#### [WORK INSTRUCTION]
The lines from the top of the records below through the one containing "[result] 43.3 nanometres" are to be transcribed exactly, and nothing else is to be added.

#### [LISTED ENTRIES]
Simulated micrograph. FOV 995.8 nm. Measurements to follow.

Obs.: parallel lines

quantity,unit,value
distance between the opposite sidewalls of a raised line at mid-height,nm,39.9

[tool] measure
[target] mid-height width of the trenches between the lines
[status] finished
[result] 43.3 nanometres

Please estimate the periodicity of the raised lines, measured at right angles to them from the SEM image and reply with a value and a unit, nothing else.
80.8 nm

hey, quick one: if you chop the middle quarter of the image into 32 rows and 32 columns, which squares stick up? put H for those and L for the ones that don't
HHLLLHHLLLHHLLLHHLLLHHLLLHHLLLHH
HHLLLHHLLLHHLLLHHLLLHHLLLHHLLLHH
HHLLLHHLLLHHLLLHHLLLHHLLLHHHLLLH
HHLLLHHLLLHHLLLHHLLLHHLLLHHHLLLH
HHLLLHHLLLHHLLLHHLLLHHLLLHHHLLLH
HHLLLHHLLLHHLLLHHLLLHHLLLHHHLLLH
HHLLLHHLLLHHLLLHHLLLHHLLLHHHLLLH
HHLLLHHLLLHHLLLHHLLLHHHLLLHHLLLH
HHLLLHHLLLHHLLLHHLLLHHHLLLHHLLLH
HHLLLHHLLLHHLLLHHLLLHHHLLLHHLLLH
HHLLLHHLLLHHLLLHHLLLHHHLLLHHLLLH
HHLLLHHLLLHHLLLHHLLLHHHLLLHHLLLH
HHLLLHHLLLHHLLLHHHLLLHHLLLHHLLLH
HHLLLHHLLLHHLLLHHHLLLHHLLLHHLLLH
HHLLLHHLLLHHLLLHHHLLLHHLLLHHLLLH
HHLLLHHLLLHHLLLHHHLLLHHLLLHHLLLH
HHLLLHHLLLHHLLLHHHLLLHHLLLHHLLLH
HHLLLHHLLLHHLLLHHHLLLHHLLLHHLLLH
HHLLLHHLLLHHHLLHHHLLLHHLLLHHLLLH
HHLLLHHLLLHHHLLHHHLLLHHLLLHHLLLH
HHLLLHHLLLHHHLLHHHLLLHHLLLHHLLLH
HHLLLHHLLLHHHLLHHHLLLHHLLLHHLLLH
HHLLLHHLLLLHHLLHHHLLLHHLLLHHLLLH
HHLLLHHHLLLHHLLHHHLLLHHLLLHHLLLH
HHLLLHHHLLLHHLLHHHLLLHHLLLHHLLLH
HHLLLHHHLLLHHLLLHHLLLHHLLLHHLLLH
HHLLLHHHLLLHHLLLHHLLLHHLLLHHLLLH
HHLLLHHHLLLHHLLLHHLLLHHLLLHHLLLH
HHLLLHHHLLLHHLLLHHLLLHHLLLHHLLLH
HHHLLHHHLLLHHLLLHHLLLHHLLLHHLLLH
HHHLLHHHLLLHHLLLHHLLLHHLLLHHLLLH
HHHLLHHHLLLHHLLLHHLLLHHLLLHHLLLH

#### [EXERCISE SOLUTION]
Simulated micrograph. FOV 995.8 nm. Measurements to follow.

Obs.: parallel lines

quantity,unit,value
distance between the opposite sidewalls of a raised line at mid-height,nm,39.9

[tool] measure
[target] mid-height width of the trenches between the lines
[status] finished
[result] 43.3 nanometres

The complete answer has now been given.